[Opening INFORMATION PROVIDED section]

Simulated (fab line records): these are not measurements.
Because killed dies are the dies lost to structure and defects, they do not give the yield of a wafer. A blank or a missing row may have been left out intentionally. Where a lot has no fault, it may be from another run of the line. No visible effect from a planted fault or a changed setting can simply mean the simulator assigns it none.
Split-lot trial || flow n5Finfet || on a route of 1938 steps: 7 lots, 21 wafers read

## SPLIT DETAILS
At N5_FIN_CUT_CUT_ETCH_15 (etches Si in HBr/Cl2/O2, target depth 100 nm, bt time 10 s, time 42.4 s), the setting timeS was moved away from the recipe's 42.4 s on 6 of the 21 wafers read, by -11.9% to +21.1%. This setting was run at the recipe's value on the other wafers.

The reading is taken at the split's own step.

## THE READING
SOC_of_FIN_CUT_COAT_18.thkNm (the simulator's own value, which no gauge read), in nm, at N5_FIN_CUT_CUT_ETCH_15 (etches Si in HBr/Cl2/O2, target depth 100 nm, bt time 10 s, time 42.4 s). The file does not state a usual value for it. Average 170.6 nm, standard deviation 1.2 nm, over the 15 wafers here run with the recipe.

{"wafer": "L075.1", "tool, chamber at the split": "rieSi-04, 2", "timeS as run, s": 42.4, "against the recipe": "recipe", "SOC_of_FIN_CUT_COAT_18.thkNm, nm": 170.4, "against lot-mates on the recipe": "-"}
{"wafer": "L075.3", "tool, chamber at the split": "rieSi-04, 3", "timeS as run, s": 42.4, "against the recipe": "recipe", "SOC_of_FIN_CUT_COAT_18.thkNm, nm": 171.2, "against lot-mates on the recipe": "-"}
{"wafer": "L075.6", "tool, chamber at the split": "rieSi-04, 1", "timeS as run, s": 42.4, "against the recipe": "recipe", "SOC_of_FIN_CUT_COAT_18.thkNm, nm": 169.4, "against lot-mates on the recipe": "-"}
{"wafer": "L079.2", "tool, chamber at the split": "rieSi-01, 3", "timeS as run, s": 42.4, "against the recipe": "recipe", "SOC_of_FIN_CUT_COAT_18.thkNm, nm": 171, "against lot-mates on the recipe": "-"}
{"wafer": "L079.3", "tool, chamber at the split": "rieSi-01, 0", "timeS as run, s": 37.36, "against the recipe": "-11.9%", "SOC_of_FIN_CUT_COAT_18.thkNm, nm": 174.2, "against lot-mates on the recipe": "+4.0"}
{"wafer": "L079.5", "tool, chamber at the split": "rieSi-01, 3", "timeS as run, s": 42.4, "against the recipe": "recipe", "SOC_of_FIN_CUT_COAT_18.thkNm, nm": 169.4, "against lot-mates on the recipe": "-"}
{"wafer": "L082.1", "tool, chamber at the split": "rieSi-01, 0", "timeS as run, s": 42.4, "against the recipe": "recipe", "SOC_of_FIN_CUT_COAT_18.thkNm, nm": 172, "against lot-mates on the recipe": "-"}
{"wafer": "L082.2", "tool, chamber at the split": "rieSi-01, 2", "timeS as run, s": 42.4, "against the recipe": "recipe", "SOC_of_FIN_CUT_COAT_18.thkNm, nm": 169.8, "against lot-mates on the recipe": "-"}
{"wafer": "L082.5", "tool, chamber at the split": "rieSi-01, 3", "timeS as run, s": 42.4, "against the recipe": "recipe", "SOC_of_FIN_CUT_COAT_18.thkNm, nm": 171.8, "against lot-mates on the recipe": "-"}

[Closing INFORMATION PROVIDED section]

▶ _EXERCISE_: Transcribe the listing above line for line, from the first line to the line containing "Because killed dies", inclusive, with no other lines.

▶ _ANSWER BOX_:
Simulated (fab line records): these are not measurements.
Because killed dies are the dies lost to structure and defects, they do not give the yield of a wafer. A blank or a missing row may have been left out intentionally. Where a lot has no fault, it may be from another run of the line. No visible effect from a planted fault or a changed setting can simply mean the simulator assigns it none.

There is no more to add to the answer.